» EXERCISE
Each entry that follows should be retyped exactly.

» DATA SECTION

§

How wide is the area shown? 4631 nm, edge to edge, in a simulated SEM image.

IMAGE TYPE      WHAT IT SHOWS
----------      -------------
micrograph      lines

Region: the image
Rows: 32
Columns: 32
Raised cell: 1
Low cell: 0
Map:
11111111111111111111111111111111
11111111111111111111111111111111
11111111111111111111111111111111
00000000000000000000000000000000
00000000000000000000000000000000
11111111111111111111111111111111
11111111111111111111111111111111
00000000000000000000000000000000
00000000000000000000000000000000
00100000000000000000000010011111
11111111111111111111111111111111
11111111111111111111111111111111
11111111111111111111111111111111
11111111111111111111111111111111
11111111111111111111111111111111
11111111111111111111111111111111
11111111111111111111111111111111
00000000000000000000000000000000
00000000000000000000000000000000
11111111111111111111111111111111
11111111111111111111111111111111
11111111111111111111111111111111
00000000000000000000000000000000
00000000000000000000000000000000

§

» TASK RESULT
How wide is the area shown? 4631 nm, edge to edge, in a simulated SEM image.

IMAGE TYPE      WHAT IT SHOWS
----------      -------------
micrograph      lines

Region: the image
Rows: 32
Columns: 32
Raised cell: 1
Low cell: 0
Map:
11111111111111111111111111111111
11111111111111111111111111111111
11111111111111111111111111111111
00000000000000000000000000000000
00000000000000000000000000000000
11111111111111111111111111111111
11111111111111111111111111111111
00000000000000000000000000000000
00000000000000000000000000000000
00100000000000000000000010011111
11111111111111111111111111111111
11111111111111111111111111111111
11111111111111111111111111111111
11111111111111111111111111111111
11111111111111111111111111111111
11111111111111111111111111111111
11111111111111111111111111111111
00000000000000000000000000000000
00000000000000000000000000000000
11111111111111111111111111111111
11111111111111111111111111111111
11111111111111111111111111111111
00000000000000000000000000000000
00000000000000000000000000000000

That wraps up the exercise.